*** Record set ***

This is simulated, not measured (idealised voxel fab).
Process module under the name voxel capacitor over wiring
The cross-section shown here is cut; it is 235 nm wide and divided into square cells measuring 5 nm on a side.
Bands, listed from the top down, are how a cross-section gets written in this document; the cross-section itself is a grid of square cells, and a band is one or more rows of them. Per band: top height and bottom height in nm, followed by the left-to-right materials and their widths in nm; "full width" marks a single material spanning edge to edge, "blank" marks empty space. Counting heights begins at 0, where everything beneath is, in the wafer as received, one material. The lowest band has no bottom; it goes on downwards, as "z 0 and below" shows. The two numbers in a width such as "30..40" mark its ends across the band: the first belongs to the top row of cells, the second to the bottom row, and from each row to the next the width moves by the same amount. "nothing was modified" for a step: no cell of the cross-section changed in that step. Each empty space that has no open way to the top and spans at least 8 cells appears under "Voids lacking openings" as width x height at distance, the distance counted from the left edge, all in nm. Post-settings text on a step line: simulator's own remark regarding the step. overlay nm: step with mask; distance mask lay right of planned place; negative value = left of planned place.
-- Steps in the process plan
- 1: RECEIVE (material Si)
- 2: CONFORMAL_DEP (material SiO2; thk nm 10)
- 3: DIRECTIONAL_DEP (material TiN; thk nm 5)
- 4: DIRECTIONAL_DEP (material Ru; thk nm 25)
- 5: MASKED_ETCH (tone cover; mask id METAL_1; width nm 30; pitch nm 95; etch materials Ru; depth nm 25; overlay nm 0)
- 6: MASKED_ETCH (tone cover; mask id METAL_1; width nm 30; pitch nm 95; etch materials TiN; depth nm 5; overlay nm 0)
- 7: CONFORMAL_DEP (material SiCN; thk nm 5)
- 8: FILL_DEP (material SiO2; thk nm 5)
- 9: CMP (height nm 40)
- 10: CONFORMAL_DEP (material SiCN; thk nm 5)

***

Requirement> Exactly those lines that run from the start of the listing to the line containing "The cross-section shown" should be output, and no others.

Reply>
This is simulated, not measured (idealised voxel fab).
Process module under the name voxel capacitor over wiring
The cross-section shown here is cut; it is 235 nm wide and divided into square cells measuring 5 nm on a side.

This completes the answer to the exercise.